RAW DATA START

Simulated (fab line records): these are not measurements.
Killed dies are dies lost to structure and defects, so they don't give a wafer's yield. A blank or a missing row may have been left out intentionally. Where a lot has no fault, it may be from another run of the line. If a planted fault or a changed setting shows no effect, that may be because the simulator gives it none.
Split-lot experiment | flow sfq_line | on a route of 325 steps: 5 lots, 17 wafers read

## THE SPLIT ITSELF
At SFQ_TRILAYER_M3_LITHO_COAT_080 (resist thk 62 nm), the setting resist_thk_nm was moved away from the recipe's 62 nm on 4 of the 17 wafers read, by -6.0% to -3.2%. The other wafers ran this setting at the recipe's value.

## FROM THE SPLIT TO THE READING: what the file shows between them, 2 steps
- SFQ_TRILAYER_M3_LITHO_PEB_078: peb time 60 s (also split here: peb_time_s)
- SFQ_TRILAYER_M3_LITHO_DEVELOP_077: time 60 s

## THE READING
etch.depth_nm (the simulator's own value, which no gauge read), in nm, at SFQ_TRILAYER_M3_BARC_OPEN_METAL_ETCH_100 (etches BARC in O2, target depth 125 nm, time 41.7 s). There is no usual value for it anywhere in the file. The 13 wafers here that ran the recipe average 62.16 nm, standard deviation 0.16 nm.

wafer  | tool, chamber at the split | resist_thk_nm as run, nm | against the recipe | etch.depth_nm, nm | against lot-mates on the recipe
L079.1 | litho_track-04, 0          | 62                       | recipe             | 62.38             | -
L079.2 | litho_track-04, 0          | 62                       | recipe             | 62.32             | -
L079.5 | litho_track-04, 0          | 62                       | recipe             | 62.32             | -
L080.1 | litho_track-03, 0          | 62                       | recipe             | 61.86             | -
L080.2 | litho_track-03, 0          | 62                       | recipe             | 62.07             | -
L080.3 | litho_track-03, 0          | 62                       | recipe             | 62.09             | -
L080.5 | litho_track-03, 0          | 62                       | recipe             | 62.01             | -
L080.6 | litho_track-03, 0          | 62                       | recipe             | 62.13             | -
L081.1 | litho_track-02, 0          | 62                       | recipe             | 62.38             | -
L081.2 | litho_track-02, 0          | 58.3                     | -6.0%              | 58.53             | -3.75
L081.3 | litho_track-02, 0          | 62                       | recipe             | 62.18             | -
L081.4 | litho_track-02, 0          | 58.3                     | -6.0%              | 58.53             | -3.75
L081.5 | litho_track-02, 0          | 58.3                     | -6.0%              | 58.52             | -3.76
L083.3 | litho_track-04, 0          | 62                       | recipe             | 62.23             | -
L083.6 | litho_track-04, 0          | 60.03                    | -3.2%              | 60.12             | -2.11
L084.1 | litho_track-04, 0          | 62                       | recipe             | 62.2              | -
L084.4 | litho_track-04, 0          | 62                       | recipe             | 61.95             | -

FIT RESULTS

RAW DATA END

* [WORK INSTRUCTION]:
Scan the records above for the lines holding "L080.3 | litho_track-03, 0" and "L080.5 | litho_track-03, 0". Transcribe those two and every line between them word for word, and no others.

* [ANSWER AREA]:
L080.3 | litho_track-03, 0          | 62                       | recipe             | 62.09             | -
L080.5 | litho_track-03, 0          | 62                       | recipe             | 62.01             | -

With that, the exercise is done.